ACTION ITEM ▸
Your task is to transcribe the data in full.

EXTRACTED DATA ▸
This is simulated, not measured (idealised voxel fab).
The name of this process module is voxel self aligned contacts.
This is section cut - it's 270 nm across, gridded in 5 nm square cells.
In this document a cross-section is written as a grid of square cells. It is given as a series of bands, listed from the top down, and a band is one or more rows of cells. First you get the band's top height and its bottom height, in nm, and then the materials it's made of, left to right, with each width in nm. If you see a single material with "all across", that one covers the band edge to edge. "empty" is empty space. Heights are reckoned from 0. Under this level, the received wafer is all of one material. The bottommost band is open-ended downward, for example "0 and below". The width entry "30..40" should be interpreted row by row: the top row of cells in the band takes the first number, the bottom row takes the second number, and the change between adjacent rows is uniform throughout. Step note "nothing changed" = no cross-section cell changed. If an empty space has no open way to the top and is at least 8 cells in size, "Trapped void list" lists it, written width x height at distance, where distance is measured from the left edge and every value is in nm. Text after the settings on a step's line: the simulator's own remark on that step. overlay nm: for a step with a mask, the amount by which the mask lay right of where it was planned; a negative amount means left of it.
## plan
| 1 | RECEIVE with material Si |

RESPONSE AREA ▸
This is simulated, not measured (idealised voxel fab).
The name of this process module is voxel self aligned contacts.
This is section cut - it's 270 nm across, gridded in 5 nm square cells.
In this document a cross-section is written as a grid of square cells. It is given as a series of bands, listed from the top down, and a band is one or more rows of cells. First you get the band's top height and its bottom height, in nm, and then the materials it's made of, left to right, with each width in nm. If you see a single material with "all across", that one covers the band edge to edge. "empty" is empty space. Heights are reckoned from 0. Under this level, the received wafer is all of one material. The bottommost band is open-ended downward, for example "0 and below". The width entry "30..40" should be interpreted row by row: the top row of cells in the band takes the first number, the bottom row takes the second number, and the change between adjacent rows is uniform throughout. Step note "nothing changed" = no cross-section cell changed. If an empty space has no open way to the top and is at least 8 cells in size, "Trapped void list" lists it, written width x height at distance, where distance is measured from the left edge and every value is in nm. Text after the settings on a step's line: the simulator's own remark on that step. overlay nm: for a step with a mask, the amount by which the mask lay right of where it was planned; a negative amount means left of it.
## plan
| 1 | RECEIVE with material Si |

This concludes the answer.